****

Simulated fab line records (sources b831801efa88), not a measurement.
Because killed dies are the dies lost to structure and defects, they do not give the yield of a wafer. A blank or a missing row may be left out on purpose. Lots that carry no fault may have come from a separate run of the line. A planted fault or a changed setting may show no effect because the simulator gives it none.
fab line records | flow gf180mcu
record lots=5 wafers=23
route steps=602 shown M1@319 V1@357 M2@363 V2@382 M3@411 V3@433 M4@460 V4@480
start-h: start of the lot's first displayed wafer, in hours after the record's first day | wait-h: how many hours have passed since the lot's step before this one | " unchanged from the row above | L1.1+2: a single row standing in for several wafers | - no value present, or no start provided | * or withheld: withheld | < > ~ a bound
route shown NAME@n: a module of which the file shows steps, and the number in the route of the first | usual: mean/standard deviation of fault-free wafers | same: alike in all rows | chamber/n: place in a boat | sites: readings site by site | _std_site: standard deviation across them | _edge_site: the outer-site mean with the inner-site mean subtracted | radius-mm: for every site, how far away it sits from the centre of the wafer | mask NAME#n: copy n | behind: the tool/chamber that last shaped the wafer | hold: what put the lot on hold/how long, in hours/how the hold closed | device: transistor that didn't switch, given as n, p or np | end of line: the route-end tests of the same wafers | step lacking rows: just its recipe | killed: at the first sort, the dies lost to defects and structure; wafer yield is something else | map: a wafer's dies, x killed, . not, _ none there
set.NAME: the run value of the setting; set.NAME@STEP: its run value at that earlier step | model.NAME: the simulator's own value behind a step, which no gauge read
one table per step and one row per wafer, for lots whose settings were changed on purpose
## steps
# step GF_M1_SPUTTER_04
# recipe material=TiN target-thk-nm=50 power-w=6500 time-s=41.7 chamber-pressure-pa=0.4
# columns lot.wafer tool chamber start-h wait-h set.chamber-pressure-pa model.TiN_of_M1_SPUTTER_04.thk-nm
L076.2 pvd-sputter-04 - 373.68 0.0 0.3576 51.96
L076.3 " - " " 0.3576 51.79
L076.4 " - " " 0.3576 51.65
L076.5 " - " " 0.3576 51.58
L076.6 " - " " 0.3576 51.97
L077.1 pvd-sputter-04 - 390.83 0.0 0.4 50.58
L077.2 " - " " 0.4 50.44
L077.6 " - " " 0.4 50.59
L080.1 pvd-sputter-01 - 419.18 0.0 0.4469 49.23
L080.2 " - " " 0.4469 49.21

****

The stopping point is the line containing "start-h: start of". Reproduce exactly every line of the material from the first through that one.

_Response area_.
Simulated fab line records (sources b831801efa88), not a measurement.
Because killed dies are the dies lost to structure and defects, they do not give the yield of a wafer. A blank or a missing row may be left out on purpose. Lots that carry no fault may have come from a separate run of the line. A planted fault or a changed setting may show no effect because the simulator gives it none.
fab line records | flow gf180mcu
record lots=5 wafers=23
route steps=602 shown M1@319 V1@357 M2@363 V2@382 M3@411 V3@433 M4@460 V4@480
start-h: start of the lot's first displayed wafer, in hours after the record's first day | wait-h: how many hours have passed since the lot's step before this one | " unchanged from the row above | L1.1+2: a single row standing in for several wafers | - no value present, or no start provided | * or withheld: withheld | < > ~ a bound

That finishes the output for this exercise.